====== Information provided

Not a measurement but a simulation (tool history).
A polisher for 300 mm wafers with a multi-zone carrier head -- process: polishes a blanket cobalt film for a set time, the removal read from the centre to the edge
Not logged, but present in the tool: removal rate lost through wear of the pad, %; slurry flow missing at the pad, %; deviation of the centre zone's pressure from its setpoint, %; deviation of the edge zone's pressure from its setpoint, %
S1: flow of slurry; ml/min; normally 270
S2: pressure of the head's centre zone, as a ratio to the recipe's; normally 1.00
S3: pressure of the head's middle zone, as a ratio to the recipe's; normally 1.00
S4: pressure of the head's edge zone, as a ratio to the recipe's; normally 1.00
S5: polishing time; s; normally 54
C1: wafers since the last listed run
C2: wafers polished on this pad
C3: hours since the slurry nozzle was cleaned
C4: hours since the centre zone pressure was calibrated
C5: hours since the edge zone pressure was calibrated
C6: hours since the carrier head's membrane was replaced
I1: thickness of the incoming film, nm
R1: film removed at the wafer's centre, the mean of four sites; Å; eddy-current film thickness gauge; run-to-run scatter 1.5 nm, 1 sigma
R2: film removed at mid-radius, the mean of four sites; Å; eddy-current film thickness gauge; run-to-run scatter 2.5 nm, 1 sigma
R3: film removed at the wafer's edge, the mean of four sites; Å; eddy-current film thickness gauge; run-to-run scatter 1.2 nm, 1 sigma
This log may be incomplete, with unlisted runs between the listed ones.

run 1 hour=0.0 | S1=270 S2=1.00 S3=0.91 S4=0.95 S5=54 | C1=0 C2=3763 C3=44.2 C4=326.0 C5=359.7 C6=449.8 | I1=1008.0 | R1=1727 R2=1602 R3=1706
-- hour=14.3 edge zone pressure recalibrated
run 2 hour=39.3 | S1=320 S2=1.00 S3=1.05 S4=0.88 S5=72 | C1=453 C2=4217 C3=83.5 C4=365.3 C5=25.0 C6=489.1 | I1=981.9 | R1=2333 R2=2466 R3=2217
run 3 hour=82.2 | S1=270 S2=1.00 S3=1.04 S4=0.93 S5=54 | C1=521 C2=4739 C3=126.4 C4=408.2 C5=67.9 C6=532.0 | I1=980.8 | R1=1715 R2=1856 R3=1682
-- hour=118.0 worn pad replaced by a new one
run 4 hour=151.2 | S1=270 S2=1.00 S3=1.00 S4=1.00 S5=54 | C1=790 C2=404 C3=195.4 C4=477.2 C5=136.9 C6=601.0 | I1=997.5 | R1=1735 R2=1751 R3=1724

============

▶ Assignment
From the first line of the listing above to the line that contains "-- hour=118.0 worn pad replaced by a new one", inclusive, restate every line word for word. Nothing else belongs in the answer.

▶ Response
Not a measurement but a simulation (tool history).
A polisher for 300 mm wafers with a multi-zone carrier head -- process: polishes a blanket cobalt film for a set time, the removal read from the centre to the edge
Not logged, but present in the tool: removal rate lost through wear of the pad, %; slurry flow missing at the pad, %; deviation of the centre zone's pressure from its setpoint, %; deviation of the edge zone's pressure from its setpoint, %
S1: flow of slurry; ml/min; normally 270
S2: pressure of the head's centre zone, as a ratio to the recipe's; normally 1.00
S3: pressure of the head's middle zone, as a ratio to the recipe's; normally 1.00
S4: pressure of the head's edge zone, as a ratio to the recipe's; normally 1.00
S5: polishing time; s; normally 54
C1: wafers since the last listed run
C2: wafers polished on this pad
C3: hours since the slurry nozzle was cleaned
C4: hours since the centre zone pressure was calibrated
C5: hours since the edge zone pressure was calibrated
C6: hours since the carrier head's membrane was replaced
I1: thickness of the incoming film, nm
R1: film removed at the wafer's centre, the mean of four sites; Å; eddy-current film thickness gauge; run-to-run scatter 1.5 nm, 1 sigma
R2: film removed at mid-radius, the mean of four sites; Å; eddy-current film thickness gauge; run-to-run scatter 2.5 nm, 1 sigma
R3: film removed at the wafer's edge, the mean of four sites; Å; eddy-current film thickness gauge; run-to-run scatter 1.2 nm, 1 sigma
This log may be incomplete, with unlisted runs between the listed ones.

run 1 hour=0.0 | S1=270 S2=1.00 S3=0.91 S4=0.95 S5=54 | C1=0 C2=3763 C3=44.2 C4=326.0 C5=359.7 C6=449.8 | I1=1008.0 | R1=1727 R2=1602 R3=1706
-- hour=14.3 edge zone pressure recalibrated
run 2 hour=39.3 | S1=320 S2=1.00 S3=1.05 S4=0.88 S5=72 | C1=453 C2=4217 C3=83.5 C4=365.3 C5=25.0 C6=489.1 | I1=981.9 | R1=2333 R2=2466 R3=2217
run 3 hour=82.2 | S1=270 S2=1.00 S3=1.04 S4=0.93 S5=54 | C1=521 C2=4739 C3=126.4 C4=408.2 C5=67.9 C6=532.0 | I1=980.8 | R1=1715 R2=1856 R3=1682
-- hour=118.0 worn pad replaced by a new one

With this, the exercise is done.